## [Work task]
From the entries below, return only the lines starting at the one that contains "11 | DEVELOP" and ending at the one that contains "25 | DEVELOP", exactly as they stand.

-=-=-

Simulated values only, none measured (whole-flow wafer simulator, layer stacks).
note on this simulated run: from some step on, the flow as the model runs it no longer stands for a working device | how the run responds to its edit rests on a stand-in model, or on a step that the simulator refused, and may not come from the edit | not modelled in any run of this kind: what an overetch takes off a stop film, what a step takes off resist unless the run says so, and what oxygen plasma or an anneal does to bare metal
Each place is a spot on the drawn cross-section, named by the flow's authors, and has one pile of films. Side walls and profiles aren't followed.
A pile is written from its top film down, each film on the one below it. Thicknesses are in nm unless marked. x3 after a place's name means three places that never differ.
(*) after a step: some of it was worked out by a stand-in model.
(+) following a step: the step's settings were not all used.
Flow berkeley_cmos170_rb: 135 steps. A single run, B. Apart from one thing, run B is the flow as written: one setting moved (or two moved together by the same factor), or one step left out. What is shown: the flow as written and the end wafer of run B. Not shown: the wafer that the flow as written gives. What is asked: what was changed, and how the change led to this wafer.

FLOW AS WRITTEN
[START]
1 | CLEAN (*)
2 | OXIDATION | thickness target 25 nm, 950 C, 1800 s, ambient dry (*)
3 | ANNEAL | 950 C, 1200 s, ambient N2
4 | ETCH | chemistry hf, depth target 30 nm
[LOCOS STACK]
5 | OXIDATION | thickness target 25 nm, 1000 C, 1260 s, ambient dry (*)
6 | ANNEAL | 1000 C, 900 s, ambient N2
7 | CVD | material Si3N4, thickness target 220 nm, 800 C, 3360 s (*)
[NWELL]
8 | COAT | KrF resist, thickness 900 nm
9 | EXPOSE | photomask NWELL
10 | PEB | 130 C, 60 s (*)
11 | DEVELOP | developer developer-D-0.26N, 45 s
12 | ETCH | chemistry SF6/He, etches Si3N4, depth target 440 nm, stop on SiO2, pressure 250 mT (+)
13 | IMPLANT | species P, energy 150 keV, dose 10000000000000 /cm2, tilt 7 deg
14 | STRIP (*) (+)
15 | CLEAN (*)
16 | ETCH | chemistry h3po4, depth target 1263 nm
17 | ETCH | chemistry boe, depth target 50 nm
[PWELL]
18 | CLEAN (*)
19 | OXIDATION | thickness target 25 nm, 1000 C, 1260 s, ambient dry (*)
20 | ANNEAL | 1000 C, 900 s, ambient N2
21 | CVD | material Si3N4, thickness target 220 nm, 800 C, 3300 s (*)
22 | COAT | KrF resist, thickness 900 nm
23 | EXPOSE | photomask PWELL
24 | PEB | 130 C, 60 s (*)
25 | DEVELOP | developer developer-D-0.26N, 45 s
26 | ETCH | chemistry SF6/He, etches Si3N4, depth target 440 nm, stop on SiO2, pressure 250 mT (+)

-=-=-

## [Answer area]
11 | DEVELOP | developer developer-D-0.26N, 45 s
12 | ETCH | chemistry SF6/He, etches Si3N4, depth target 440 nm, stop on SiO2, pressure 250 mT (+)
13 | IMPLANT | species P, energy 150 keV, dose 10000000000000 /cm2, tilt 7 deg
14 | STRIP (*) (+)
15 | CLEAN (*)
16 | ETCH | chemistry h3po4, depth target 1263 nm
17 | ETCH | chemistry boe, depth target 50 nm
[PWELL]
18 | CLEAN (*)
19 | OXIDATION | thickness target 25 nm, 1000 C, 1260 s, ambient dry (*)
20 | ANNEAL | 1000 C, 900 s, ambient N2
21 | CVD | material Si3N4, thickness target 220 nm, 800 C, 3300 s (*)
22 | COAT | KrF resist, thickness 900 nm
23 | EXPOSE | photomask PWELL
24 | PEB | 130 C, 60 s (*)
25 | DEVELOP | developer developer-D-0.26N, 45 s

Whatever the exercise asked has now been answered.